**ASSIGNED TASK**
The answer should be an exact repeat of the stretch of material below from the line containing "Ti_of_V1_SPUTTER_21.thk_nm (the simulator's" through the line containing "on the recipe".

**DATASET**
╔══

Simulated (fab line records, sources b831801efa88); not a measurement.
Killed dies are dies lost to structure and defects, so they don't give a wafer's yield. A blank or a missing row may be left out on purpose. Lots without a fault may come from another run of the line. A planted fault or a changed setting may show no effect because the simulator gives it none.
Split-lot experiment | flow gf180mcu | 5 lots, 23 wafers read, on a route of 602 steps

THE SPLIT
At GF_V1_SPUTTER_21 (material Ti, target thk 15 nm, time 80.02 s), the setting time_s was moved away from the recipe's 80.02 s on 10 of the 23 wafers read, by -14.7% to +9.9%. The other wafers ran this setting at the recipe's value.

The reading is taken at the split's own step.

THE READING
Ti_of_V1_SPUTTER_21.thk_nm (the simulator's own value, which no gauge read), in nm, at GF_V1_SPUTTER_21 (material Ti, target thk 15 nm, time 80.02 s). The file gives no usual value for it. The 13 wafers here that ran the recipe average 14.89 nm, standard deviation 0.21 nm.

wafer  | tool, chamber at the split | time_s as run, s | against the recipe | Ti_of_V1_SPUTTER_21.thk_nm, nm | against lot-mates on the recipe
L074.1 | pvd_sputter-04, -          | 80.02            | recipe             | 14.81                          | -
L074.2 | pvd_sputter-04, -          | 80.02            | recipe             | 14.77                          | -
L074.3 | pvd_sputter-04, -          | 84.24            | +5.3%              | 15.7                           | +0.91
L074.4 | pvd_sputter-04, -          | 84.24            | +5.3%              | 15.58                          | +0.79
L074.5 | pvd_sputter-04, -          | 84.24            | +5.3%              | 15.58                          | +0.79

╚══

**RESULT**
Ti_of_V1_SPUTTER_21.thk_nm (the simulator's own value, which no gauge read), in nm, at GF_V1_SPUTTER_21 (material Ti, target thk 15 nm, time 80.02 s). The file gives no usual value for it. The 13 wafers here that ran the recipe average 14.89 nm, standard deviation 0.21 nm.

wafer  | tool, chamber at the split | time_s as run, s | against the recipe | Ti_of_V1_SPUTTER_21.thk_nm, nm | against lot-mates on the recipe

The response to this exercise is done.